### Work task
Word for word, restate the records that come after this.

### Records provided

/---

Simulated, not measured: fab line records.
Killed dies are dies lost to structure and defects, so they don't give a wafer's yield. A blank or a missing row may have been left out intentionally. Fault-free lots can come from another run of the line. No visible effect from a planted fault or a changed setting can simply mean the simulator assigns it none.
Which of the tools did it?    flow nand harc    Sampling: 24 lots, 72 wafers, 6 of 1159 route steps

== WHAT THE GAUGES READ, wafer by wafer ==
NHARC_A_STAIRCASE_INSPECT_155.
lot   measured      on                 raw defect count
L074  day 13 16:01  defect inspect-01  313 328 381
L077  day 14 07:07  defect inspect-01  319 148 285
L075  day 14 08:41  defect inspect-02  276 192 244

\---

### Exercise answer
Simulated, not measured: fab line records.
Killed dies are dies lost to structure and defects, so they don't give a wafer's yield. A blank or a missing row may have been left out intentionally. Fault-free lots can come from another run of the line. No visible effect from a planted fault or a changed setting can simply mean the simulator assigns it none.
Which of the tools did it?    flow nand harc    Sampling: 24 lots, 72 wafers, 6 of 1159 route steps

== WHAT THE GAUGES READ, wafer by wafer ==
NHARC_A_STAIRCASE_INSPECT_155.
lot   measured      on                 raw defect count
L074  day 13 16:01  defect inspect-01  313 328 381
L077  day 14 07:07  defect inspect-01  319 148 285
L075  day 14 08:41  defect inspect-02  276 192 244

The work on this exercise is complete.